■ Action item
Could you return the full listing, every line exactly as given?

■ Source data
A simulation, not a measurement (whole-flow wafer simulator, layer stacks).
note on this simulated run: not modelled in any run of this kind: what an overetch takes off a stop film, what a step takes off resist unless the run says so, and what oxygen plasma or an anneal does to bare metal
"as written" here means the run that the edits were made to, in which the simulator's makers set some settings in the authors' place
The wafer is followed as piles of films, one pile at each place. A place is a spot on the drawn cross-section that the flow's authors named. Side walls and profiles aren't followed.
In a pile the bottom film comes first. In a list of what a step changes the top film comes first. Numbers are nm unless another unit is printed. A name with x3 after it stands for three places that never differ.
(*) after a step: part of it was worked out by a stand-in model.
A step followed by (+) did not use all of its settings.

■ Written solution
A simulation, not a measurement (whole-flow wafer simulator, layer stacks).
note on this simulated run: not modelled in any run of this kind: what an overetch takes off a stop film, what a step takes off resist unless the run says so, and what oxygen plasma or an anneal does to bare metal
"as written" here means the run that the edits were made to, in which the simulator's makers set some settings in the authors' place
The wafer is followed as piles of films, one pile at each place. A place is a spot on the drawn cross-section that the flow's authors named. Side walls and profiles aren't followed.
In a pile the bottom film comes first. In a list of what a step changes the top film comes first. Numbers are nm unless another unit is printed. A name with x3 after it stands for three places that never differ.
(*) after a step: part of it was worked out by a stand-in model.
A step followed by (+) did not use all of its settings.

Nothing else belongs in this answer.